*Material shown*
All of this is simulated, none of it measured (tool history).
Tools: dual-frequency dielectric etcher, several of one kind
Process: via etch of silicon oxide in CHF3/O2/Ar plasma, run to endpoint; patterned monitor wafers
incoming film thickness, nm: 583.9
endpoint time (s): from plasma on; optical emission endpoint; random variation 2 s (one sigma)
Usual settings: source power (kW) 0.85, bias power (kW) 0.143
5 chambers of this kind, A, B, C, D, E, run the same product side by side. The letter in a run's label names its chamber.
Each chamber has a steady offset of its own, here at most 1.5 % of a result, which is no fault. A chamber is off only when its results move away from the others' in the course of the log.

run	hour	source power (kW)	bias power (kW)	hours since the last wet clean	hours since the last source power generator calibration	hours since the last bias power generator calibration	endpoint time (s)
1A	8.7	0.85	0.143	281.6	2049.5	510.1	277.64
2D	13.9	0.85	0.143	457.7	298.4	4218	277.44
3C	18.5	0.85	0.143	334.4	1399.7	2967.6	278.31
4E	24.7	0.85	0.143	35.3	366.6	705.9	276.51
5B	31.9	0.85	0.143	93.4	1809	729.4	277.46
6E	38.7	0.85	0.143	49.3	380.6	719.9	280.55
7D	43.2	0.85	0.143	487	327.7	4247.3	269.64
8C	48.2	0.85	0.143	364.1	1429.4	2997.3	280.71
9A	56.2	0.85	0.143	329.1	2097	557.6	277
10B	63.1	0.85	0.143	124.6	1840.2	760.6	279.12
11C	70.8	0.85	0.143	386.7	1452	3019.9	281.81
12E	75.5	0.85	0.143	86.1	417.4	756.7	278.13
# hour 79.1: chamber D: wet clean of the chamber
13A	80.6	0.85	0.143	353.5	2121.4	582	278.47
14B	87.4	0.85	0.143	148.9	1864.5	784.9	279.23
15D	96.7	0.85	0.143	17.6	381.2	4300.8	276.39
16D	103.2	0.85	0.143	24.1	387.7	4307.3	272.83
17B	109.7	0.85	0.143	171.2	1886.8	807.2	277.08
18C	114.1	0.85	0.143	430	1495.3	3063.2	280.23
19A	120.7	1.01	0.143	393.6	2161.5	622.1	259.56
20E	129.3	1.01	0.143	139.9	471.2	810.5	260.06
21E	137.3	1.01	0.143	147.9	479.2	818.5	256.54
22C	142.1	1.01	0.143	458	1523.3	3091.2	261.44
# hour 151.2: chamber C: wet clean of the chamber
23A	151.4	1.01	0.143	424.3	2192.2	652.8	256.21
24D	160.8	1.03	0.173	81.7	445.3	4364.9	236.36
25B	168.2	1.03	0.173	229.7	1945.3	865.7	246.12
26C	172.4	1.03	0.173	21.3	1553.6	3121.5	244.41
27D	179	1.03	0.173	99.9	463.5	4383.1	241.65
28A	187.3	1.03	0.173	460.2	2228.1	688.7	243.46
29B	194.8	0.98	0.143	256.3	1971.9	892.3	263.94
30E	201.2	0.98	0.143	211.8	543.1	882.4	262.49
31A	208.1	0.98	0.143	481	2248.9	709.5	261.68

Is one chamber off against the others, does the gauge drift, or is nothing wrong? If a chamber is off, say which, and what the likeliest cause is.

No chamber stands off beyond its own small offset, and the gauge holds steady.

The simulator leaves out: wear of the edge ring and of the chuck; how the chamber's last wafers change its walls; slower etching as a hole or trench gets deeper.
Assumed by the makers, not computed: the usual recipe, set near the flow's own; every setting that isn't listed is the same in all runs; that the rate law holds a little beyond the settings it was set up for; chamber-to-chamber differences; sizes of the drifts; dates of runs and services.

*Work item*
Please give back exactly the lines of this listing beginning at the line with "Is one chamber" and ending with the line with "The simulator leaves", both included, and nothing else.

*Written response*
Is one chamber off against the others, does the gauge drift, or is nothing wrong? If a chamber is off, say which, and what the likeliest cause is.

No chamber stands off beyond its own small offset, and the gauge holds steady.

The simulator leaves out: wear of the edge ring and of the chuck; how the chamber's last wafers change its walls; slower etching as a hole or trench gets deeper.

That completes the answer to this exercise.